### Entries provided
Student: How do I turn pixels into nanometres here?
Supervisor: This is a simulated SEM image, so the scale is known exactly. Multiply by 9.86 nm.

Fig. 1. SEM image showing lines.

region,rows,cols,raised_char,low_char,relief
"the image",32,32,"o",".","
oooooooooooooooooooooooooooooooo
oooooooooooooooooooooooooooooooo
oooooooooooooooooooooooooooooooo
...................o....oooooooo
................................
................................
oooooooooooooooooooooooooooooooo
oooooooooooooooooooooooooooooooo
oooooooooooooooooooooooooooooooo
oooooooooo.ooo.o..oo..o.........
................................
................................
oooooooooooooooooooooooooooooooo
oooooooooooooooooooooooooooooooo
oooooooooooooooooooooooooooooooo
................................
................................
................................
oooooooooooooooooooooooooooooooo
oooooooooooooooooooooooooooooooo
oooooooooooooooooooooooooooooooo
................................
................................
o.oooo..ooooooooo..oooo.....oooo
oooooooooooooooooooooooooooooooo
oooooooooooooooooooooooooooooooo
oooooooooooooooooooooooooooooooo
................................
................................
######

Work order →
Reproduce the whole listing above exactly.

Exercise answer →
Student: How do I turn pixels into nanometres here?
Supervisor: This is a simulated SEM image, so the scale is known exactly. Multiply by 9.86 nm.

Fig. 1. SEM image showing lines.

region,rows,cols,raised_char,low_char,relief
"the image",32,32,"o",".","
oooooooooooooooooooooooooooooooo
oooooooooooooooooooooooooooooooo
oooooooooooooooooooooooooooooooo
...................o....oooooooo
................................
................................
oooooooooooooooooooooooooooooooo
oooooooooooooooooooooooooooooooo
oooooooooooooooooooooooooooooooo
oooooooooo.ooo.o..oo..o.........
................................
................................
oooooooooooooooooooooooooooooooo
oooooooooooooooooooooooooooooooo
oooooooooooooooooooooooooooooooo
................................
................................
................................
oooooooooooooooooooooooooooooooo
oooooooooooooooooooooooooooooooo
oooooooooooooooooooooooooooooooo
................................
................................
o.oooo..ooooooooo..oooo.....oooo
oooooooooooooooooooooooooooooooo
oooooooooooooooooooooooooooooooo
oooooooooooooooooooooooooooooooo
................................
................................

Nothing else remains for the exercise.